WORK TASK: When the line with "Anyone who measures" is reached, include it and stop; before that, copy each line of the listing exactly from the first.

MATERIAL SUPPLIED:
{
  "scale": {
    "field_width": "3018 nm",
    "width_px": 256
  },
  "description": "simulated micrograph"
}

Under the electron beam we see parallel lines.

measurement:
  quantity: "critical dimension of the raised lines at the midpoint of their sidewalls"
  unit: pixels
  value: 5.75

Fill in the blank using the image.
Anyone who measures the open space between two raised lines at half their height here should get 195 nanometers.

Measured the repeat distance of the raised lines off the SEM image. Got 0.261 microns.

TASK SOLUTION:
{
  "scale": {
    "field_width": "3018 nm",
    "width_px": 256
  },
  "description": "simulated micrograph"
}

Under the electron beam we see parallel lines.

measurement:
  quantity: "critical dimension of the raised lines at the midpoint of their sidewalls"
  unit: pixels
  value: 5.75

Fill in the blank using the image.
Anyone who measures the open space between two raised lines at half their height here should get 195 nanometers.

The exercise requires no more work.